◆ STUDY MATERIAL:
◆ ◆ ◆ ◆ ◆

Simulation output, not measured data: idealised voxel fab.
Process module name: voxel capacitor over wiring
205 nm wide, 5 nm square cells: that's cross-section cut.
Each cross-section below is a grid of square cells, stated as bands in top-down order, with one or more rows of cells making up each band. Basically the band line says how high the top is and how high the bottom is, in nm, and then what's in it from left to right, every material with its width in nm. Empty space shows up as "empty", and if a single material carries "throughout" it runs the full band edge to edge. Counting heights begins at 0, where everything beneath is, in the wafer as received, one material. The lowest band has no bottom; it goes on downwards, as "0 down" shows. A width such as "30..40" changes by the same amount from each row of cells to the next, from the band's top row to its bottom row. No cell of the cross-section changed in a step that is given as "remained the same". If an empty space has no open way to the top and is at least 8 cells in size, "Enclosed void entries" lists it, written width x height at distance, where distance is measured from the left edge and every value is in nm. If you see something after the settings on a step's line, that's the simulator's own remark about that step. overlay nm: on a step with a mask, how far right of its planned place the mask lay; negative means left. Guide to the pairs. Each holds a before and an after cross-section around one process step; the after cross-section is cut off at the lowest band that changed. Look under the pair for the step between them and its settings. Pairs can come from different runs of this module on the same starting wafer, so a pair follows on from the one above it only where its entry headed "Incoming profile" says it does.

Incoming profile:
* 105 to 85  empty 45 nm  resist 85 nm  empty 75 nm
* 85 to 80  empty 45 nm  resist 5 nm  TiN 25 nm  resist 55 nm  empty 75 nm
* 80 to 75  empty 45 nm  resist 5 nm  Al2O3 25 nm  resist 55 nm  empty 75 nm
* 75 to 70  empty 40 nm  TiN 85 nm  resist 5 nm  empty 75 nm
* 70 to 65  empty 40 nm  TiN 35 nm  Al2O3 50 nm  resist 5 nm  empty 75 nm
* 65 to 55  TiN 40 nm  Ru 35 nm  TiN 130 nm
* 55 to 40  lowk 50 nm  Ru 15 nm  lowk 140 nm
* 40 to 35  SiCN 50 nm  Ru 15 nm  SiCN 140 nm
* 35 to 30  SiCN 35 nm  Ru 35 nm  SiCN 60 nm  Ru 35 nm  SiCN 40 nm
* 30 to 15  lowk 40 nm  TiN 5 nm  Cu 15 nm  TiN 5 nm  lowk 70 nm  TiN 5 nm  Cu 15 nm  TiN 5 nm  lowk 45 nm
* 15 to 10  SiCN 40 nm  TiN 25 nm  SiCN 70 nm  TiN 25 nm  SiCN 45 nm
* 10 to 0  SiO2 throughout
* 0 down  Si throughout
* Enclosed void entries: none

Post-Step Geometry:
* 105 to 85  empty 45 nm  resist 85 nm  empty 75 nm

◆ ◆ ◆ ◆ ◆

◆ EXERCISE: What you return should be exactly the lines above, starting at the one with "Process module name: voxel" and ending at the one with "205 nm wide, 5", and nothing else.

◆ EXERCISE RESULT:
Process module name: voxel capacitor over wiring
205 nm wide, 5 nm square cells: that's cross-section cut.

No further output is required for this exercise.